Find the line containing "L612 | day 8" in the records below. Copy exactly that line and each one after it, ending at the line containing "THE TOOL OWNER'S DESK: arfi_scanner-01", and nothing more.

START DATA LISTING

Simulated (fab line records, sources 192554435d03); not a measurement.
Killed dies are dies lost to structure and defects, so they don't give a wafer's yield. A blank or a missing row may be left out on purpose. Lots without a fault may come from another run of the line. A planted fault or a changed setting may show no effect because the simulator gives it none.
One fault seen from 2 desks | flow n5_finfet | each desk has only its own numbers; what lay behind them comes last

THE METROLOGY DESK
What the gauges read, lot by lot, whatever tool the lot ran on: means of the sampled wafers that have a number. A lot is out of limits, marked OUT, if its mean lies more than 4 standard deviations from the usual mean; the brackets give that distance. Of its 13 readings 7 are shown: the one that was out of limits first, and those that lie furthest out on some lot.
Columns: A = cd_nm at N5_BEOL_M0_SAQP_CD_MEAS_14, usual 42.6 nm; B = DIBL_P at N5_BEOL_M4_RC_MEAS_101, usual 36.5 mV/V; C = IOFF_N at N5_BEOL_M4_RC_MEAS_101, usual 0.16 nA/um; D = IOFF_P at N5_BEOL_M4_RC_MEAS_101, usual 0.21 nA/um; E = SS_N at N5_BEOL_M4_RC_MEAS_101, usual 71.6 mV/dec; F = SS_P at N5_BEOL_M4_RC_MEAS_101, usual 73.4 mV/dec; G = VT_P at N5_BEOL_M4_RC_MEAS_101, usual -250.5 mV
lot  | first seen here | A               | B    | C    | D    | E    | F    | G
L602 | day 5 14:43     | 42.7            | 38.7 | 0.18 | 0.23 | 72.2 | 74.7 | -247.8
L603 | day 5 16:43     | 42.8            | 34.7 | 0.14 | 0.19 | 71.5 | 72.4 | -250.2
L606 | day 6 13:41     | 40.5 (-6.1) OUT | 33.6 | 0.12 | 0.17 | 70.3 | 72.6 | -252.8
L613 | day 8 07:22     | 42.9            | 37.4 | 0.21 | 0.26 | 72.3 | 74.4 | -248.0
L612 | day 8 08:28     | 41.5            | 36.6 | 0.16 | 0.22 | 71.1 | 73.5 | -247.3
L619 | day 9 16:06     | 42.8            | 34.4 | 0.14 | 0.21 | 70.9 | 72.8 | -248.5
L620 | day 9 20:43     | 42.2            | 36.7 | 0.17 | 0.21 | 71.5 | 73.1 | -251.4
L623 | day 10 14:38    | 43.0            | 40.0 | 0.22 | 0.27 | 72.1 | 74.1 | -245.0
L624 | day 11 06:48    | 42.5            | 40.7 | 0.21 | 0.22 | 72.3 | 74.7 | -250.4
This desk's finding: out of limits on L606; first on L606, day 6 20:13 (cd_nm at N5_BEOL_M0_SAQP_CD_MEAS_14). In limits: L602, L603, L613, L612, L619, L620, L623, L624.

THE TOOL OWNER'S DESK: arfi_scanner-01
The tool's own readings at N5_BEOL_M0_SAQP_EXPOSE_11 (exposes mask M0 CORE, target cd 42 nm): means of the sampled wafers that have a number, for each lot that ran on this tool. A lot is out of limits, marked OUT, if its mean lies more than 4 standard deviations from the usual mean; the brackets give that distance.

END DATA LISTING

TASK RESULT —
L612 | day 8 08:28     | 41.5            | 36.6 | 0.16 | 0.22 | 71.1 | 73.5 | -247.3
L619 | day 9 16:06     | 42.8            | 34.4 | 0.14 | 0.21 | 70.9 | 72.8 | -248.5
L620 | day 9 20:43     | 42.2            | 36.7 | 0.17 | 0.21 | 71.5 | 73.1 | -251.4
L623 | day 10 14:38    | 43.0            | 40.0 | 0.22 | 0.27 | 72.1 | 74.1 | -245.0
L624 | day 11 06:48    | 42.5            | 40.7 | 0.21 | 0.22 | 72.3 | 74.7 | -250.4
This desk's finding: out of limits on L606; first on L606, day 6 20:13 (cd_nm at N5_BEOL_M0_SAQP_CD_MEAS_14). In limits: L602, L603, L613, L612, L619, L620, L623, L624.

THE TOOL OWNER'S DESK: arfi_scanner-01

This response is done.